→ INFORMATION PROVIDED:
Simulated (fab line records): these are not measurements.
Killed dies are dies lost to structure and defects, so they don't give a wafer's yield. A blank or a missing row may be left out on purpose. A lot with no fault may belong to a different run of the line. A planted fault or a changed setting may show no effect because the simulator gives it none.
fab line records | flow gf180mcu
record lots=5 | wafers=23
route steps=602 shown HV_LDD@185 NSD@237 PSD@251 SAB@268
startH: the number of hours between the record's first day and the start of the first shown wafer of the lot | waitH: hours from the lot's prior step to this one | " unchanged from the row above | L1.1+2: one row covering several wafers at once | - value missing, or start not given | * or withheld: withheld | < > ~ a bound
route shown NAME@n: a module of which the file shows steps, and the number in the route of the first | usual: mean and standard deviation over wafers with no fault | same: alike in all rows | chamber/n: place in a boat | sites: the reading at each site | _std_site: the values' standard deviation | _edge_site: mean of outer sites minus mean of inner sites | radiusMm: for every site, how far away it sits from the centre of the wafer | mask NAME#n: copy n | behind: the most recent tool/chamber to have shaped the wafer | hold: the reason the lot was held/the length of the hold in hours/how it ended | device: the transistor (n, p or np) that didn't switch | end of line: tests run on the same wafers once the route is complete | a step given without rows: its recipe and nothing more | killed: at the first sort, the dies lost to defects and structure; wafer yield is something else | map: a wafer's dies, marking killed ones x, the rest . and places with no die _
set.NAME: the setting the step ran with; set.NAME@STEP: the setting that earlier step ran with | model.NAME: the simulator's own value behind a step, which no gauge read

→ WORK INSTRUCTION: Restate word for word the lines in the material above from the one with "route steps=602 shown" to the one with "startH: the number"; both of those lines count, and nothing else does.

→ EXERCISE RESULT:
route steps=602 shown HV_LDD@185 NSD@237 PSD@251 SAB@268
startH: the number of hours between the record's first day and the start of the first shown wafer of the lot | waitH: hours from the lot's prior step to this one | " unchanged from the row above | L1.1+2: one row covering several wafers at once | - value missing, or start not given | * or withheld: withheld | < > ~ a bound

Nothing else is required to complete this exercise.